▼▼▼

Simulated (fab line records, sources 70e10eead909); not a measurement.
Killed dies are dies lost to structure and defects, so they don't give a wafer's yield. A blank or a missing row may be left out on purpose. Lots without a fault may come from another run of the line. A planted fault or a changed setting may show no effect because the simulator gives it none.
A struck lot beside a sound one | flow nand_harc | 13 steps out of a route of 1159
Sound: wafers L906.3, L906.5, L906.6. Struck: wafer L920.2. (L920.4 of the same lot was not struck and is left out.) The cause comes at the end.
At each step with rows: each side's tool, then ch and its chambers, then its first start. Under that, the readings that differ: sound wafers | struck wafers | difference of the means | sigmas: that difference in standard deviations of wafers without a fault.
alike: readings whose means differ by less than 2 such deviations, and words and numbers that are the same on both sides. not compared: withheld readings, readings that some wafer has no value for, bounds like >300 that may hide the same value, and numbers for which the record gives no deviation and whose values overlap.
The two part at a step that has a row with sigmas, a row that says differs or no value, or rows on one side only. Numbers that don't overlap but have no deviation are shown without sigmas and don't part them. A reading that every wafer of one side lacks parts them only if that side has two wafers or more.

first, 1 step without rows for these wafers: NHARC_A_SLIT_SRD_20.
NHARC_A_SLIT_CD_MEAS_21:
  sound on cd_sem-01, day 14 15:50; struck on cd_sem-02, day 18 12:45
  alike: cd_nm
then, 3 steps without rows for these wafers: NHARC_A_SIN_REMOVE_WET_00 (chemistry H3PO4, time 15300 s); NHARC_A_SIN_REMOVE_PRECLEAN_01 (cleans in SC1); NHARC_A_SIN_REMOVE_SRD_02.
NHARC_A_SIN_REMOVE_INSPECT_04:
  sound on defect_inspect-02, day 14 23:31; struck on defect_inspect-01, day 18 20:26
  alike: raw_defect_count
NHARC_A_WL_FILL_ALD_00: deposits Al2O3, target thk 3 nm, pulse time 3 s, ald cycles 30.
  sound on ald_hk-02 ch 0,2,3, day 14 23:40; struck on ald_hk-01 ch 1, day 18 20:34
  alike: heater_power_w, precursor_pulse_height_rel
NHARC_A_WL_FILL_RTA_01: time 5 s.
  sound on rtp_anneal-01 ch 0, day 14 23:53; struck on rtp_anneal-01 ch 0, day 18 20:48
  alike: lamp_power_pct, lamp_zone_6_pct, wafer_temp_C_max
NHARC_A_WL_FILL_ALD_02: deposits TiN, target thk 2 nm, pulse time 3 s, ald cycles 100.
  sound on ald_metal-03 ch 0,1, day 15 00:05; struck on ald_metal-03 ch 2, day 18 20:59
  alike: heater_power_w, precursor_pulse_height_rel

▲▲▲

_WORK TASK_
Nothing but the lines from the first line of the listing above through the line holding "At each step" should be reproduced, and each must match exactly.

_EXERCISE OUTPUT_
Simulated (fab line records, sources 70e10eead909); not a measurement.
Killed dies are dies lost to structure and defects, so they don't give a wafer's yield. A blank or a missing row may be left out on purpose. Lots without a fault may come from another run of the line. A planted fault or a changed setting may show no effect because the simulator gives it none.
A struck lot beside a sound one | flow nand_harc | 13 steps out of a route of 1159
Sound: wafers L906.3, L906.5, L906.6. Struck: wafer L920.2. (L920.4 of the same lot was not struck and is left out.) The cause comes at the end.
At each step with rows: each side's tool, then ch and its chambers, then its first start. Under that, the readings that differ: sound wafers | struck wafers | difference of the means | sigmas: that difference in standard deviations of wafers without a fault.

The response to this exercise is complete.